═══ DATASET RECORDS ═══

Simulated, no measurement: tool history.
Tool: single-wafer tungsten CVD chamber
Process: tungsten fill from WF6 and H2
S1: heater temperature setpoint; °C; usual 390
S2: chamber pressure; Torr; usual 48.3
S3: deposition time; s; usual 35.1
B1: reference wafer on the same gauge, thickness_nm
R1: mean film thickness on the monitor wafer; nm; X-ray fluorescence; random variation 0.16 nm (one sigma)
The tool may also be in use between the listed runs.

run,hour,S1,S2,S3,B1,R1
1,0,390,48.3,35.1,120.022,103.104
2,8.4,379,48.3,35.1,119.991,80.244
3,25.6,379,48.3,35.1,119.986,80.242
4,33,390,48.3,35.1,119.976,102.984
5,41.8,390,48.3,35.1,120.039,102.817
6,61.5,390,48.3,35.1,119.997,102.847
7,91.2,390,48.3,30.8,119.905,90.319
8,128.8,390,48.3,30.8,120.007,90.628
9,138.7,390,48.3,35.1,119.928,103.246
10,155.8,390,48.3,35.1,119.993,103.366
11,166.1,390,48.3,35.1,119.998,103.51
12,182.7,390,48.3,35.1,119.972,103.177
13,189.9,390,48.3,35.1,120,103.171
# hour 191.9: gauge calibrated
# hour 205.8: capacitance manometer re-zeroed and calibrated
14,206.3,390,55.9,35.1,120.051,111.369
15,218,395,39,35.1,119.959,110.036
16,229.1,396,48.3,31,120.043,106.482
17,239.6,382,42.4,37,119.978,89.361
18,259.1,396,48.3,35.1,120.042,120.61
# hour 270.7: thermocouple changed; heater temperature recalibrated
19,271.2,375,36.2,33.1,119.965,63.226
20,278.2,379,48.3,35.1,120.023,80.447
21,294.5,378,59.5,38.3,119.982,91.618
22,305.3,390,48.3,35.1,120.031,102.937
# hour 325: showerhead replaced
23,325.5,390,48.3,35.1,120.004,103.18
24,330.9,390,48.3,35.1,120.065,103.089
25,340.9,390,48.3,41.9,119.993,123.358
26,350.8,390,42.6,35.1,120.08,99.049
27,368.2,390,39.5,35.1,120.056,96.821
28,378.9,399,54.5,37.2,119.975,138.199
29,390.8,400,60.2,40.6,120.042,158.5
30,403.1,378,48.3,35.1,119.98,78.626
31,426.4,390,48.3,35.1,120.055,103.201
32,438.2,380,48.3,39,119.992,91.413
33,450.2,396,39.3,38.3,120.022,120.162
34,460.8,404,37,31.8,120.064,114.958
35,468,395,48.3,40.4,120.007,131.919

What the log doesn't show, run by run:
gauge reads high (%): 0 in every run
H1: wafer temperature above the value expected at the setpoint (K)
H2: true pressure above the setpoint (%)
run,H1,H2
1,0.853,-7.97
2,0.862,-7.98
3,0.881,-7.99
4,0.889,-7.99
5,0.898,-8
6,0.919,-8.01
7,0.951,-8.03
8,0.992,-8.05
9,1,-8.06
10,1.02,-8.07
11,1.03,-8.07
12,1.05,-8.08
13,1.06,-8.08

═══

ACTIVITY: Taking the records from the top, repeat each line exactly until you have repeated the line that contains "7,91.2,390,48.3,30.8,119.905,90.319".

ANSWER BOX:
Simulated, no measurement: tool history.
Tool: single-wafer tungsten CVD chamber
Process: tungsten fill from WF6 and H2
S1: heater temperature setpoint; °C; usual 390
S2: chamber pressure; Torr; usual 48.3
S3: deposition time; s; usual 35.1
B1: reference wafer on the same gauge, thickness_nm
R1: mean film thickness on the monitor wafer; nm; X-ray fluorescence; random variation 0.16 nm (one sigma)
The tool may also be in use between the listed runs.

run,hour,S1,S2,S3,B1,R1
1,0,390,48.3,35.1,120.022,103.104
2,8.4,379,48.3,35.1,119.991,80.244
3,25.6,379,48.3,35.1,119.986,80.242
4,33,390,48.3,35.1,119.976,102.984
5,41.8,390,48.3,35.1,120.039,102.817
6,61.5,390,48.3,35.1,119.997,102.847
7,91.2,390,48.3,30.8,119.905,90.319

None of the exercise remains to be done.